[Information provided]
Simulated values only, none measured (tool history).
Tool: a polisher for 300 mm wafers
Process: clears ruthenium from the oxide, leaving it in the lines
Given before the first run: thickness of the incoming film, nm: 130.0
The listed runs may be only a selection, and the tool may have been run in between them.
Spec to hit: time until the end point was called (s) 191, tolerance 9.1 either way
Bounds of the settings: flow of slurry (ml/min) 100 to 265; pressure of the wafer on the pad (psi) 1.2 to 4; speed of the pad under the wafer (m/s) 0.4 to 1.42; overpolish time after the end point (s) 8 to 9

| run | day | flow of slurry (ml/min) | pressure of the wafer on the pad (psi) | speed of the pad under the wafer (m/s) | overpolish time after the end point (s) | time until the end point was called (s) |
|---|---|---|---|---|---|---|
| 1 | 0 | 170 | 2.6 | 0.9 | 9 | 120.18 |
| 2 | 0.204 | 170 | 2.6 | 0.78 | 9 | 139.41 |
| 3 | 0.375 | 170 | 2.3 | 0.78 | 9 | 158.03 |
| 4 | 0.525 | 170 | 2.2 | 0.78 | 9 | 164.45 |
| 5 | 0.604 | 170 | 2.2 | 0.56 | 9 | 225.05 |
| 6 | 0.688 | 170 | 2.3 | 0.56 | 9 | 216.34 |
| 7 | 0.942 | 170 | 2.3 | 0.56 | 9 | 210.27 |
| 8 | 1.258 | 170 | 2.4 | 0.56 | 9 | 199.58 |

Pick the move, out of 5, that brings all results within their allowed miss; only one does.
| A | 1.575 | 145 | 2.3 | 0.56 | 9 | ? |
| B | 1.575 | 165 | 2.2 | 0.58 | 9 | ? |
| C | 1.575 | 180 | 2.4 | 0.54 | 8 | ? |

[Brief]
Retype the entries exactly; leave nothing out.

[Your solution]
Simulated values only, none measured (tool history).
Tool: a polisher for 300 mm wafers
Process: clears ruthenium from the oxide, leaving it in the lines
Given before the first run: thickness of the incoming film, nm: 130.0
The listed runs may be only a selection, and the tool may have been run in between them.
Spec to hit: time until the end point was called (s) 191, tolerance 9.1 either way
Bounds of the settings: flow of slurry (ml/min) 100 to 265; pressure of the wafer on the pad (psi) 1.2 to 4; speed of the pad under the wafer (m/s) 0.4 to 1.42; overpolish time after the end point (s) 8 to 9

| run | day | flow of slurry (ml/min) | pressure of the wafer on the pad (psi) | speed of the pad under the wafer (m/s) | overpolish time after the end point (s) | time until the end point was called (s) |
|---|---|---|---|---|---|---|
| 1 | 0 | 170 | 2.6 | 0.9 | 9 | 120.18 |
| 2 | 0.204 | 170 | 2.6 | 0.78 | 9 | 139.41 |
| 3 | 0.375 | 170 | 2.3 | 0.78 | 9 | 158.03 |
| 4 | 0.525 | 170 | 2.2 | 0.78 | 9 | 164.45 |
| 5 | 0.604 | 170 | 2.2 | 0.56 | 9 | 225.05 |
| 6 | 0.688 | 170 | 2.3 | 0.56 | 9 | 216.34 |
| 7 | 0.942 | 170 | 2.3 | 0.56 | 9 | 210.27 |
| 8 | 1.258 | 170 | 2.4 | 0.56 | 9 | 199.58 |

Pick the move, out of 5, that brings all results within their allowed miss; only one does.
| A | 1.575 | 145 | 2.3 | 0.56 | 9 | ? |
| B | 1.575 | 165 | 2.2 | 0.58 | 9 | ? |
| C | 1.575 | 180 | 2.4 | 0.54 | 8 | ? |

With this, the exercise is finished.